Exercise
The records follow. Print, word for word, the first line through the "note on this" line.

Information
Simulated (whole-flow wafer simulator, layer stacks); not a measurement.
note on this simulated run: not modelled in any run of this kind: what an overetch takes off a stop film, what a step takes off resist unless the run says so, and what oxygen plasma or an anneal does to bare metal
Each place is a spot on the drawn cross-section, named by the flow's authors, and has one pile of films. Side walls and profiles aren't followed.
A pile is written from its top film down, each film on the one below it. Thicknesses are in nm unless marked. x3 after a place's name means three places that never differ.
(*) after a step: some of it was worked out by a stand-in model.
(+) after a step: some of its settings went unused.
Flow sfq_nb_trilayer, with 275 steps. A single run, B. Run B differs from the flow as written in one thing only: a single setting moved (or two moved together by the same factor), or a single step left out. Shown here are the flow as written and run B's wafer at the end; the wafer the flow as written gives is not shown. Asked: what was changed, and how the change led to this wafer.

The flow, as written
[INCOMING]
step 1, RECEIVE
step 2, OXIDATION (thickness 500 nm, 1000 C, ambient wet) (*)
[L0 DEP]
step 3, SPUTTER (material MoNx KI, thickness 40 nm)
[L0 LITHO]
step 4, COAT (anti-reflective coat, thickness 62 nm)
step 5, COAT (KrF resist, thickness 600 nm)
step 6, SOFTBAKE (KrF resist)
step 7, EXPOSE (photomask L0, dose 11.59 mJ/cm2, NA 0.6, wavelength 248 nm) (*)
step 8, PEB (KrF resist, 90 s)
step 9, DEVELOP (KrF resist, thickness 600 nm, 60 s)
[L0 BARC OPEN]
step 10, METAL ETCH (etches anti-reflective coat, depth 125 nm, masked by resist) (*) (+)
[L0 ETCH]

Task response
Simulated (whole-flow wafer simulator, layer stacks); not a measurement.
note on this simulated run: not modelled in any run of this kind: what an overetch takes off a stop film, what a step takes off resist unless the run says so, and what oxygen plasma or an anneal does to bare metal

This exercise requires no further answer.